== Data section
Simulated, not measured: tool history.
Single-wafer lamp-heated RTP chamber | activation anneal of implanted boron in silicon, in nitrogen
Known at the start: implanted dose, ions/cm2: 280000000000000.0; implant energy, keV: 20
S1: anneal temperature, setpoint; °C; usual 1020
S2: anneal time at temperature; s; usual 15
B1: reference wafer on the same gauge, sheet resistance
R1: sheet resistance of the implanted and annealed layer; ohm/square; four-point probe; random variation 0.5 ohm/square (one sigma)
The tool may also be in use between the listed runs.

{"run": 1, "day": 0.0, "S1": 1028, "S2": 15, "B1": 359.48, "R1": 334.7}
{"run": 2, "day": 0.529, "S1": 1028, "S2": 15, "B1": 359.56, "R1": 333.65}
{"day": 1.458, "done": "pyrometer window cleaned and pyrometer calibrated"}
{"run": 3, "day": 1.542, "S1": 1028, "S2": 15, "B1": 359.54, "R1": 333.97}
====

[Work item] The data should be printed again exactly, line for line.

[Response box]
Simulated, not measured: tool history.
Single-wafer lamp-heated RTP chamber | activation anneal of implanted boron in silicon, in nitrogen
Known at the start: implanted dose, ions/cm2: 280000000000000.0; implant energy, keV: 20
S1: anneal temperature, setpoint; °C; usual 1020
S2: anneal time at temperature; s; usual 15
B1: reference wafer on the same gauge, sheet resistance
R1: sheet resistance of the implanted and annealed layer; ohm/square; four-point probe; random variation 0.5 ohm/square (one sigma)
The tool may also be in use between the listed runs.

{"run": 1, "day": 0.0, "S1": 1028, "S2": 15, "B1": 359.48, "R1": 334.7}
{"run": 2, "day": 0.529, "S1": 1028, "S2": 15, "B1": 359.56, "R1": 333.65}
{"day": 1.458, "done": "pyrometer window cleaned and pyrometer calibrated"}
{"run": 3, "day": 1.542, "S1": 1028, "S2": 15, "B1": 359.54, "R1": 333.97}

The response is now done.